ASSIGNED TASK:
Please take the entries below from the first line through the line containing "Because killed dies" and repeat them exactly, leaving out everything after.

*** DATA FOR ANALYSIS Section Begins ***

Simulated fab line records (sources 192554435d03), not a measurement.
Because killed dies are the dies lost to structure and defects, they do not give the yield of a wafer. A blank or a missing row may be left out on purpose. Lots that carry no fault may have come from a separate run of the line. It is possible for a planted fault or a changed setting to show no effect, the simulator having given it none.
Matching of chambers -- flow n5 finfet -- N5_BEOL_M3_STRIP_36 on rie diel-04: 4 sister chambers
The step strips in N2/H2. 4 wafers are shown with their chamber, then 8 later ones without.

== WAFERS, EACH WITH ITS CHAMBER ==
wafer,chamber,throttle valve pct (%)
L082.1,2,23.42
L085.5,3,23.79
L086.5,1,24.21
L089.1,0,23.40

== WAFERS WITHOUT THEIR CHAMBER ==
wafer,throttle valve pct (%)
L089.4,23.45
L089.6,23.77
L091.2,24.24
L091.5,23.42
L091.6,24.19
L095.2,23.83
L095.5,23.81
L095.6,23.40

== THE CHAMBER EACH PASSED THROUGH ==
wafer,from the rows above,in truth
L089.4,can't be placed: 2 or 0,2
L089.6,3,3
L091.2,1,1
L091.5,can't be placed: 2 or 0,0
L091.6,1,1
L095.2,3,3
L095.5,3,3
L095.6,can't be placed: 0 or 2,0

*** DATA FOR ANALYSIS Section Ends ***

EXERCISE RESPONSE:
Simulated fab line records (sources 192554435d03), not a measurement.
Because killed dies are the dies lost to structure and defects, they do not give the yield of a wafer. A blank or a missing row may be left out on purpose. Lots that carry no fault may have come from a separate run of the line. It is possible for a planted fault or a changed setting to show no effect, the simulator having given it none.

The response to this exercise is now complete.